#### [MATERIAL PROVIDED]
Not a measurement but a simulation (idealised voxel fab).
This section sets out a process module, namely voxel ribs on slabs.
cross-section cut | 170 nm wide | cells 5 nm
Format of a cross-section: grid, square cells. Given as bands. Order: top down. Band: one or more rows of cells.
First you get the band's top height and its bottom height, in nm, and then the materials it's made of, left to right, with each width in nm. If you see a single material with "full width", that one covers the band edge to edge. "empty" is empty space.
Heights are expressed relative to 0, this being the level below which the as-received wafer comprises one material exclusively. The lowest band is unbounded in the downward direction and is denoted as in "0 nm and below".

#### [ACTIVITY]
Give the records again, complete and exact.

#### [ANSWER BOX]
Not a measurement but a simulation (idealised voxel fab).
This section sets out a process module, namely voxel ribs on slabs.
cross-section cut | 170 nm wide | cells 5 nm
Format of a cross-section: grid, square cells. Given as bands. Order: top down. Band: one or more rows of cells.
First you get the band's top height and its bottom height, in nm, and then the materials it's made of, left to right, with each width in nm. If you see a single material with "full width", that one covers the band edge to edge. "empty" is empty space.
Heights are expressed relative to 0, this being the level below which the as-received wafer comprises one material exclusively. The lowest band is unbounded in the downward direction and is denoted as in "0 nm and below".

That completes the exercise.